> [Exercise] The answer should consist solely of the lines from the first one below through the line containing "Steps that use", copied exactly.

> [Given data]
┌──
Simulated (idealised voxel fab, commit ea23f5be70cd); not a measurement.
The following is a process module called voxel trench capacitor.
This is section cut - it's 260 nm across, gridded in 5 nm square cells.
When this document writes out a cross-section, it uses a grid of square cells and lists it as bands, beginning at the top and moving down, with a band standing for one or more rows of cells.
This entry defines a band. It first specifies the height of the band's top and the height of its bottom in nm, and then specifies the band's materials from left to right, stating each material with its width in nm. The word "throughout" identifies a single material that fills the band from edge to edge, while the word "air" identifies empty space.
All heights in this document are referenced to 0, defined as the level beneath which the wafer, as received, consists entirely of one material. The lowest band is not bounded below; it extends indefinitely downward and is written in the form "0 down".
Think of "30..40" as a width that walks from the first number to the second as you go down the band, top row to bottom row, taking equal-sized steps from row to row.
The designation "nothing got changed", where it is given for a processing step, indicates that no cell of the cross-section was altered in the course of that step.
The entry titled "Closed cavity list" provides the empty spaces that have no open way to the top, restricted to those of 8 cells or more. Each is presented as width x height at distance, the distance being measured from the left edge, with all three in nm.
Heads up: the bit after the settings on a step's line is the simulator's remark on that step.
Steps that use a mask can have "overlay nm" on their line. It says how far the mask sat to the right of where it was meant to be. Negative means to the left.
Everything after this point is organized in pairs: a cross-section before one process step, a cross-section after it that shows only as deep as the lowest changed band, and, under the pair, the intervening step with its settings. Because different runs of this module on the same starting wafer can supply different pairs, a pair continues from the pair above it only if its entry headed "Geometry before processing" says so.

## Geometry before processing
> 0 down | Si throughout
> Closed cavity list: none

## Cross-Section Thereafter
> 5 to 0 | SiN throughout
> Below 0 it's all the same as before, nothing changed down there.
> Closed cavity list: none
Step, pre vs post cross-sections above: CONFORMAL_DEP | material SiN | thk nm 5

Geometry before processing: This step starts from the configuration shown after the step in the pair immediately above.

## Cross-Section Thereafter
└──

> [Reply]
Simulated (idealised voxel fab, commit ea23f5be70cd); not a measurement.
The following is a process module called voxel trench capacitor.
This is section cut - it's 260 nm across, gridded in 5 nm square cells.
When this document writes out a cross-section, it uses a grid of square cells and lists it as bands, beginning at the top and moving down, with a band standing for one or more rows of cells.
This entry defines a band. It first specifies the height of the band's top and the height of its bottom in nm, and then specifies the band's materials from left to right, stating each material with its width in nm. The word "throughout" identifies a single material that fills the band from edge to edge, while the word "air" identifies empty space.
All heights in this document are referenced to 0, defined as the level beneath which the wafer, as received, consists entirely of one material. The lowest band is not bounded below; it extends indefinitely downward and is written in the form "0 down".
Think of "30..40" as a width that walks from the first number to the second as you go down the band, top row to bottom row, taking equal-sized steps from row to row.
The designation "nothing got changed", where it is given for a processing step, indicates that no cell of the cross-section was altered in the course of that step.
The entry titled "Closed cavity list" provides the empty spaces that have no open way to the top, restricted to those of 8 cells or more. Each is presented as width x height at distance, the distance being measured from the left edge, with all three in nm.
Heads up: the bit after the settings on a step's line is the simulator's remark on that step.
Steps that use a mask can have "overlay nm" on their line. It says how far the mask sat to the right of where it was meant to be. Negative means to the left.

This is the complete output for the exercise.